----- Recorded information -----
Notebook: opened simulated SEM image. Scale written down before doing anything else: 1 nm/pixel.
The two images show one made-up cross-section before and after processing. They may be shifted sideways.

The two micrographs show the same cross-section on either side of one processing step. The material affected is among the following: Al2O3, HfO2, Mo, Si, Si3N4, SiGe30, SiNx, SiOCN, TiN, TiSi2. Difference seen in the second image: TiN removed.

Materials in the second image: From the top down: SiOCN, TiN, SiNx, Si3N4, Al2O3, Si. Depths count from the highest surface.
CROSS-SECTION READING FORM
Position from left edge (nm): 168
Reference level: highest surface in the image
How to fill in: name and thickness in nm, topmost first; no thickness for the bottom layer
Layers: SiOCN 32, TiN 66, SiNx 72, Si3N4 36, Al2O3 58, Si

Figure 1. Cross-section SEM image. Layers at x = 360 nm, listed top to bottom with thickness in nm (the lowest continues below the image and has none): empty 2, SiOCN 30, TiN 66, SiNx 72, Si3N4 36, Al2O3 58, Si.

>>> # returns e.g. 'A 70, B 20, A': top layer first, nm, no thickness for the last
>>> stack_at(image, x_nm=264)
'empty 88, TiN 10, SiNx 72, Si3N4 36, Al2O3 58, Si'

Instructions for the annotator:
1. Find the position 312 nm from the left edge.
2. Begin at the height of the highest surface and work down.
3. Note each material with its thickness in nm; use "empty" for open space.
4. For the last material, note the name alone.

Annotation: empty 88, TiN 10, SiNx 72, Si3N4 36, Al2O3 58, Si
-----

*Task item*
All lines from the start of the entries through the line where "The two micrographs" sits should be duplicated exactly, with nothing else in the output.

*Response box*
Notebook: opened simulated SEM image. Scale written down before doing anything else: 1 nm/pixel.
The two images show one made-up cross-section before and after processing. They may be shifted sideways.

The two micrographs show the same cross-section on either side of one processing step. The material affected is among the following: Al2O3, HfO2, Mo, Si, Si3N4, SiGe30, SiNx, SiOCN, TiN, TiSi2. Difference seen in the second image: TiN removed.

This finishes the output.